◆ **Action item**
Beginning with the first line, transcribe the entries below exactly through the line containing "note on all", inclusive.

▶

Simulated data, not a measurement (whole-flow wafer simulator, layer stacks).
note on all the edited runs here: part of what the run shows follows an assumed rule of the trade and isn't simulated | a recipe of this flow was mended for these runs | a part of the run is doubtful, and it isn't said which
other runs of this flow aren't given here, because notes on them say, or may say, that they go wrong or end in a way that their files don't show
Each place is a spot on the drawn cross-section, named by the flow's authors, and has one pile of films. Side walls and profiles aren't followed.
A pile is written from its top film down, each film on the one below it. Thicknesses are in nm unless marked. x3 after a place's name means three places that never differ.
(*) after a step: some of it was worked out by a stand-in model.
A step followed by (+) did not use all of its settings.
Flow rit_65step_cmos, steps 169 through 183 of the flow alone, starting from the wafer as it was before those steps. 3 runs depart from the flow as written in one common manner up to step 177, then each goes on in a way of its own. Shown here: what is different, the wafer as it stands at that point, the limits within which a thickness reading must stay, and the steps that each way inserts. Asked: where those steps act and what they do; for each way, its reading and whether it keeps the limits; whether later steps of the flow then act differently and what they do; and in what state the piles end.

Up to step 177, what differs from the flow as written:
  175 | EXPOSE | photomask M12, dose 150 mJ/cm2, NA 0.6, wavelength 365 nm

◀

◆ **Task response**
Simulated data, not a measurement (whole-flow wafer simulator, layer stacks).
note on all the edited runs here: part of what the run shows follows an assumed rule of the trade and isn't simulated | a recipe of this flow was mended for these runs | a part of the run is doubtful, and it isn't said which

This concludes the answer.